→ Assignment
The stretch from the line with "services: from which" through the line with "L079.2 film_metro-01 - 254.32 0.4 153.8" in the records below: write it out exactly, and nothing else.

Extracted information Block Start

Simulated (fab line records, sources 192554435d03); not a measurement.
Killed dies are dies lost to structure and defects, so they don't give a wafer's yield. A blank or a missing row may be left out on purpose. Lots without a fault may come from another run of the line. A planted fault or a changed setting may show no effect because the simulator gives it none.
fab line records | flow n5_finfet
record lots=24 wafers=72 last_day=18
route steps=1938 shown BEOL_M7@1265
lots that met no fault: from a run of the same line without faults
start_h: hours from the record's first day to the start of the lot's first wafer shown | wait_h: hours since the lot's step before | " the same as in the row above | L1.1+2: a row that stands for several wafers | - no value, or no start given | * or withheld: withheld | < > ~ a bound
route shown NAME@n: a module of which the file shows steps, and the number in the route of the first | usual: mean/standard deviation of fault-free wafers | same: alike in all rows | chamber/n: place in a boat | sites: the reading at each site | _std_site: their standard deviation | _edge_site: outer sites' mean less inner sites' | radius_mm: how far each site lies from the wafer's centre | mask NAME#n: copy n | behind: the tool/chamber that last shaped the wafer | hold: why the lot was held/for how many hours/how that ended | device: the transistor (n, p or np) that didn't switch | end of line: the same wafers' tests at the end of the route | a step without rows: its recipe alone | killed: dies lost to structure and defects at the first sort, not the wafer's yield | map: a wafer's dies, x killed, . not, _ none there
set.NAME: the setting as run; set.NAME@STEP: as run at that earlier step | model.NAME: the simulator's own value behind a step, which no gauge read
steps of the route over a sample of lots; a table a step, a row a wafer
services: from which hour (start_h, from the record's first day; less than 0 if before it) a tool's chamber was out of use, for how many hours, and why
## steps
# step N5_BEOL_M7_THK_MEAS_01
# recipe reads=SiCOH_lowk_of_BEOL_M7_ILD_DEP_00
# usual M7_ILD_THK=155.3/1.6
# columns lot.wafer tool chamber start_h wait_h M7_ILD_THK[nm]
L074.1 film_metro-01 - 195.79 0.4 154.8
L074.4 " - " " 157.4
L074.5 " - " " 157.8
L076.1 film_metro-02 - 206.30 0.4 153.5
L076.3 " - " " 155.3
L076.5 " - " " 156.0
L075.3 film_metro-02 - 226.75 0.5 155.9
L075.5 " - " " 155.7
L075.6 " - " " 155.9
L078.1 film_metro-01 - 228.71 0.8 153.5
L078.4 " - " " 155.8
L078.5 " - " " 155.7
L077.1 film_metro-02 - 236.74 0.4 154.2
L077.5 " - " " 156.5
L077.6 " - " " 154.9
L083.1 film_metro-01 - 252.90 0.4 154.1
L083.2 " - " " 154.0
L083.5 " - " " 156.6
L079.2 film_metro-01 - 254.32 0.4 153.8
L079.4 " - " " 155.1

Extracted information Block End

→ Your solution
services: from which hour (start_h, from the record's first day; less than 0 if before it) a tool's chamber was out of use, for how many hours, and why
## steps
# step N5_BEOL_M7_THK_MEAS_01
# recipe reads=SiCOH_lowk_of_BEOL_M7_ILD_DEP_00
# usual M7_ILD_THK=155.3/1.6
# columns lot.wafer tool chamber start_h wait_h M7_ILD_THK[nm]
L074.1 film_metro-01 - 195.79 0.4 154.8
L074.4 " - " " 157.4
L074.5 " - " " 157.8
L076.1 film_metro-02 - 206.30 0.4 153.5
L076.3 " - " " 155.3
L076.5 " - " " 156.0
L075.3 film_metro-02 - 226.75 0.5 155.9
L075.5 " - " " 155.7
L075.6 " - " " 155.9
L078.1 film_metro-01 - 228.71 0.8 153.5
L078.4 " - " " 155.8
L078.5 " - " " 155.7
L077.1 film_metro-02 - 236.74 0.4 154.2
L077.5 " - " " 156.5
L077.6 " - " " 154.9
L083.1 film_metro-01 - 252.90 0.4 154.1
L083.2 " - " " 154.0
L083.5 " - " " 156.6
L079.2 film_metro-01 - 254.32 0.4 153.8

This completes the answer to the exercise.